= = =

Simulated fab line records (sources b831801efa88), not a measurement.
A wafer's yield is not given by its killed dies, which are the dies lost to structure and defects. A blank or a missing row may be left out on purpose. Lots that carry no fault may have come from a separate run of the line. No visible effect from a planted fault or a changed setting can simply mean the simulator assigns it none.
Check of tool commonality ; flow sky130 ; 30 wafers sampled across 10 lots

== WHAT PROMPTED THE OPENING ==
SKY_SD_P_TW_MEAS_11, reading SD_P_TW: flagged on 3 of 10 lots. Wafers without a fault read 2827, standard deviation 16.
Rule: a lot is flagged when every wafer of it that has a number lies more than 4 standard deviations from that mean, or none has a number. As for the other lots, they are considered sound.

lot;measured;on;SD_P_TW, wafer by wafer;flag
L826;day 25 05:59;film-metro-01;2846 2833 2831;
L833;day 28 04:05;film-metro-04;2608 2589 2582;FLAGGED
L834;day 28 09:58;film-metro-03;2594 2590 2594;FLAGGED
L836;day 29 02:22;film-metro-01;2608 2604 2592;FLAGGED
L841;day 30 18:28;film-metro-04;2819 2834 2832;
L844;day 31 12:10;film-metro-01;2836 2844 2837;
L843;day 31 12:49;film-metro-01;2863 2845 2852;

= = =

**Work order:** Whatever else the listing above holds, retype exactly only the lines from the one containing "SKY_SD_P_TW_MEAS_11, reading SD_P_TW: flagged" to the one containing "L844;day 31 12:10;film-metro-01;2836", both ends kept.

**Problem solution:**
SKY_SD_P_TW_MEAS_11, reading SD_P_TW: flagged on 3 of 10 lots. Wafers without a fault read 2827, standard deviation 16.
Rule: a lot is flagged when every wafer of it that has a number lies more than 4 standard deviations from that mean, or none has a number. As for the other lots, they are considered sound.

lot;measured;on;SD_P_TW, wafer by wafer;flag
L826;day 25 05:59;film-metro-01;2846 2833 2831;
L833;day 28 04:05;film-metro-04;2608 2589 2582;FLAGGED
L834;day 28 09:58;film-metro-03;2594 2590 2594;FLAGGED
L836;day 29 02:22;film-metro-01;2608 2604 2592;FLAGGED
L841;day 30 18:28;film-metro-04;2819 2834 2832;
L844;day 31 12:10;film-metro-01;2836 2844 2837;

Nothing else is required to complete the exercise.